============================================================

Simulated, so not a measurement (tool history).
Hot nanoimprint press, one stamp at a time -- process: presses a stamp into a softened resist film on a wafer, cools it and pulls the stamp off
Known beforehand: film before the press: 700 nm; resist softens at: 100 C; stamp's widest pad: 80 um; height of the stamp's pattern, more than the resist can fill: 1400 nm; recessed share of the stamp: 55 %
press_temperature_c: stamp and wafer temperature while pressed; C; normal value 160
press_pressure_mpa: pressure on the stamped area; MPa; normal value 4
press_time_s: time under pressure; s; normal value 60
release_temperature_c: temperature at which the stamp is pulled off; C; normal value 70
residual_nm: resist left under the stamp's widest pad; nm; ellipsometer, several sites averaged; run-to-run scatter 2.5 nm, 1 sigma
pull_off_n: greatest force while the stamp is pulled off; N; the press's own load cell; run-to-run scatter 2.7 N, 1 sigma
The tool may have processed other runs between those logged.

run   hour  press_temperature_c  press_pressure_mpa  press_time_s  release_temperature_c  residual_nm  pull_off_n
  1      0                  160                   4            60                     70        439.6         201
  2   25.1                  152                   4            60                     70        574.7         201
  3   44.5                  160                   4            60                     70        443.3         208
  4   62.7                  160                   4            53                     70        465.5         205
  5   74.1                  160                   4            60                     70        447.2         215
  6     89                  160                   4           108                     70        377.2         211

============================================================

__EXERCISE__.
Give again, word for word, every line of the listing above from the one with "Hot nanoimprint press, one" to the one with "The tool may", both inclusive, and nothing beyond them.

__YOUR RESPONSE__.
Hot nanoimprint press, one stamp at a time -- process: presses a stamp into a softened resist film on a wafer, cools it and pulls the stamp off
Known beforehand: film before the press: 700 nm; resist softens at: 100 C; stamp's widest pad: 80 um; height of the stamp's pattern, more than the resist can fill: 1400 nm; recessed share of the stamp: 55 %
press_temperature_c: stamp and wafer temperature while pressed; C; normal value 160
press_pressure_mpa: pressure on the stamped area; MPa; normal value 4
press_time_s: time under pressure; s; normal value 60
release_temperature_c: temperature at which the stamp is pulled off; C; normal value 70
residual_nm: resist left under the stamp's widest pad; nm; ellipsometer, several sites averaged; run-to-run scatter 2.5 nm, 1 sigma
pull_off_n: greatest force while the stamp is pulled off; N; the press's own load cell; run-to-run scatter 2.7 N, 1 sigma
The tool may have processed other runs between those logged.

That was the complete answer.